Return the records below exactly, leaving nothing out.

### [Material shown]
------------------------------

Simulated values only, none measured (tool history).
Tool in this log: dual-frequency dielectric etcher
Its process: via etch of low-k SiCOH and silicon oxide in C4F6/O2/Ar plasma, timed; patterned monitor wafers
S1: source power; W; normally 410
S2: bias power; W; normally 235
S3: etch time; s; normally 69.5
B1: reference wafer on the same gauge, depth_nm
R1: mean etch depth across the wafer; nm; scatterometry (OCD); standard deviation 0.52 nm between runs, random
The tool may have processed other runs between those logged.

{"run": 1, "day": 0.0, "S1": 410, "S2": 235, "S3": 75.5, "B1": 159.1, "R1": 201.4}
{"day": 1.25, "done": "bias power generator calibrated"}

------------------------------

### [Task response]
Simulated values only, none measured (tool history).
Tool in this log: dual-frequency dielectric etcher
Its process: via etch of low-k SiCOH and silicon oxide in C4F6/O2/Ar plasma, timed; patterned monitor wafers
S1: source power; W; normally 410
S2: bias power; W; normally 235
S3: etch time; s; normally 69.5
B1: reference wafer on the same gauge, depth_nm
R1: mean etch depth across the wafer; nm; scatterometry (OCD); standard deviation 0.52 nm between runs, random
The tool may have processed other runs between those logged.

{"run": 1, "day": 0.0, "S1": 410, "S2": 235, "S3": 75.5, "B1": 159.1, "R1": 201.4}
{"day": 1.25, "done": "bias power generator calibrated"}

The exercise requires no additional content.